• [Assignment] In full and without alteration, copy the listing.

• [Material shown]
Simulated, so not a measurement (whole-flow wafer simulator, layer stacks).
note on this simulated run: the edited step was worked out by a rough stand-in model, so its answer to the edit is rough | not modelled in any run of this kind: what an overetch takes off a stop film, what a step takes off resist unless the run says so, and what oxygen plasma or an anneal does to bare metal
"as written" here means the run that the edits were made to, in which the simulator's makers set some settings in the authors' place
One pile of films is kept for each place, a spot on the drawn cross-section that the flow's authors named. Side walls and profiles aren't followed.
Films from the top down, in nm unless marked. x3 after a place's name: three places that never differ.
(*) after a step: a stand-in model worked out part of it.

• [Written solution]
Simulated, so not a measurement (whole-flow wafer simulator, layer stacks).
note on this simulated run: the edited step was worked out by a rough stand-in model, so its answer to the edit is rough | not modelled in any run of this kind: what an overetch takes off a stop film, what a step takes off resist unless the run says so, and what oxygen plasma or an anneal does to bare metal
"as written" here means the run that the edits were made to, in which the simulator's makers set some settings in the authors' place
One pile of films is kept for each place, a spot on the drawn cross-section that the flow's authors named. Side walls and profiles aren't followed.
Films from the top down, in nm unless marked. x3 after a place's name: three places that never differ.
(*) after a step: a stand-in model worked out part of it.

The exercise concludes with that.